§ **Task item**:
A verbatim copy of every entry is required.

§ **Entries shown**:
========================================

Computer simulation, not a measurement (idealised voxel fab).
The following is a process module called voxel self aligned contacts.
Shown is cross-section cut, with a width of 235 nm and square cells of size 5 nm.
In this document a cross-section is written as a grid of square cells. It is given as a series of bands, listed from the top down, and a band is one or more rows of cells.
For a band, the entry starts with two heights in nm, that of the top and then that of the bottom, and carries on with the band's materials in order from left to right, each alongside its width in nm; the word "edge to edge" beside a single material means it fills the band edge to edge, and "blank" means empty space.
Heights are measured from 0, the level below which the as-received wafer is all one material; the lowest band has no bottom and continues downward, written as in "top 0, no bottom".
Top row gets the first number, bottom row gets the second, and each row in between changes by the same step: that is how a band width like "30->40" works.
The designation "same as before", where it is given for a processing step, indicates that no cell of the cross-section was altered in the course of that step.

========================================

§ **Answer space**:
Computer simulation, not a measurement (idealised voxel fab).
The following is a process module called voxel self aligned contacts.
Shown is cross-section cut, with a width of 235 nm and square cells of size 5 nm.
In this document a cross-section is written as a grid of square cells. It is given as a series of bands, listed from the top down, and a band is one or more rows of cells.
For a band, the entry starts with two heights in nm, that of the top and then that of the bottom, and carries on with the band's materials in order from left to right, each alongside its width in nm; the word "edge to edge" beside a single material means it fills the band edge to edge, and "blank" means empty space.
Heights are measured from 0, the level below which the as-received wafer is all one material; the lowest band has no bottom and continues downward, written as in "top 0, no bottom".
Top row gets the first number, bottom row gets the second, and each row in between changes by the same step: that is how a band width like "30->40" works.
The designation "same as before", where it is given for a processing step, indicates that no cell of the cross-section was altered in the course of that step.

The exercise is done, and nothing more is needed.